> [ACTIVITY]: Please give back the listing exactly as it reads.

====== EXTRACTED INFORMATION ======
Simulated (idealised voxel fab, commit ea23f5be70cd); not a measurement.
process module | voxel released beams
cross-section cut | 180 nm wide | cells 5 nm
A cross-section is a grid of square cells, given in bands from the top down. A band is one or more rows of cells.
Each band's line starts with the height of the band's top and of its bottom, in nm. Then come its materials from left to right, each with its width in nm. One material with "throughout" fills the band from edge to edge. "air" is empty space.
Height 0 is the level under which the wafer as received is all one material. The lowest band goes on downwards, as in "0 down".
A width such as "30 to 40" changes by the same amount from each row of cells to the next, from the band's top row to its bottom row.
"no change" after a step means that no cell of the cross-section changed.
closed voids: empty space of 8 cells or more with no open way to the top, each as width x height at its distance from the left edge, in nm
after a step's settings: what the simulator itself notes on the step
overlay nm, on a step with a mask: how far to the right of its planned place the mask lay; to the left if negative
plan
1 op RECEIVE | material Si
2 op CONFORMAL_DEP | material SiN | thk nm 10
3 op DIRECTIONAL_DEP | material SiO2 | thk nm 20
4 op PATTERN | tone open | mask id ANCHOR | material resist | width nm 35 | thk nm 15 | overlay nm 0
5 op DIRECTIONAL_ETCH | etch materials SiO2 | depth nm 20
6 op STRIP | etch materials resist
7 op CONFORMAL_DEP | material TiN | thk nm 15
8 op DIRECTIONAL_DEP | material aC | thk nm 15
======

> [RESPONSE]:
Simulated (idealised voxel fab, commit ea23f5be70cd); not a measurement.
process module | voxel released beams
cross-section cut | 180 nm wide | cells 5 nm
A cross-section is a grid of square cells, given in bands from the top down. A band is one or more rows of cells.
Each band's line starts with the height of the band's top and of its bottom, in nm. Then come its materials from left to right, each with its width in nm. One material with "throughout" fills the band from edge to edge. "air" is empty space.
Height 0 is the level under which the wafer as received is all one material. The lowest band goes on downwards, as in "0 down".
A width such as "30 to 40" changes by the same amount from each row of cells to the next, from the band's top row to its bottom row.
"no change" after a step means that no cell of the cross-section changed.
closed voids: empty space of 8 cells or more with no open way to the top, each as width x height at its distance from the left edge, in nm
after a step's settings: what the simulator itself notes on the step
overlay nm, on a step with a mask: how far to the right of its planned place the mask lay; to the left if negative
plan
1 op RECEIVE | material Si
2 op CONFORMAL_DEP | material SiN | thk nm 10
3 op DIRECTIONAL_DEP | material SiO2 | thk nm 20
4 op PATTERN | tone open | mask id ANCHOR | material resist | width nm 35 | thk nm 15 | overlay nm 0
5 op DIRECTIONAL_ETCH | etch materials SiO2 | depth nm 20
6 op STRIP | etch materials resist
7 op CONFORMAL_DEP | material TiN | thk nm 15
8 op DIRECTIONAL_DEP | material aC | thk nm 15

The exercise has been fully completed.